> _ASSIGNMENT_:
Your task is to repeat the entries exactly from their first line through the line with "In the cross-section", and to stop there.

> _DATA TO EXAMINE_:
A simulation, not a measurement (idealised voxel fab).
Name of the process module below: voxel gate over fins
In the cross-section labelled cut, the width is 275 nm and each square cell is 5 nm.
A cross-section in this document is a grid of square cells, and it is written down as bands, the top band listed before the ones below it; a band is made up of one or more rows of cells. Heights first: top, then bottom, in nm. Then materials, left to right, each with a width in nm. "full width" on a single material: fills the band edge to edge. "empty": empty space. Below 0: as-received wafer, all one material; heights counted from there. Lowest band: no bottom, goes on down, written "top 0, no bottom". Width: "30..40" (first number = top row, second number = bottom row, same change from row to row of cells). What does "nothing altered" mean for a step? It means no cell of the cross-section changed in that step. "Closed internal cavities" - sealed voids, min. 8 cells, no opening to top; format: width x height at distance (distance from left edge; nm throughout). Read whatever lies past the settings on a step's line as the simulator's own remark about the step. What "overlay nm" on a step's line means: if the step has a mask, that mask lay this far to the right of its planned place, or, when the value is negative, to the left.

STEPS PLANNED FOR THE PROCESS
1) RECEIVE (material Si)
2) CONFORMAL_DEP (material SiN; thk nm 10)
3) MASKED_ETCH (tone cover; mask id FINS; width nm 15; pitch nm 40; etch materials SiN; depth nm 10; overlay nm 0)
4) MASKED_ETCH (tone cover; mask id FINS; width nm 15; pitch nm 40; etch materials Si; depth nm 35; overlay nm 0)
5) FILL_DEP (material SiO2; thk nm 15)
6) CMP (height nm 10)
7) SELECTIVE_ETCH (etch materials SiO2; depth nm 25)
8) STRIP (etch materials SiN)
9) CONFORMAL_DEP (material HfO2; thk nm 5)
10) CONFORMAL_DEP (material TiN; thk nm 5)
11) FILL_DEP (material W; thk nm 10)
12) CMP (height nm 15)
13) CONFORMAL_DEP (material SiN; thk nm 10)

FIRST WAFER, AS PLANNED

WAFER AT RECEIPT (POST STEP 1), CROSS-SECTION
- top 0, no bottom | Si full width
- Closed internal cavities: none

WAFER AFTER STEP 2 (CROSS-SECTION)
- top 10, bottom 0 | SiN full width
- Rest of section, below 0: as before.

> _RESPONSE_:
A simulation, not a measurement (idealised voxel fab).
Name of the process module below: voxel gate over fins
In the cross-section labelled cut, the width is 275 nm and each square cell is 5 nm.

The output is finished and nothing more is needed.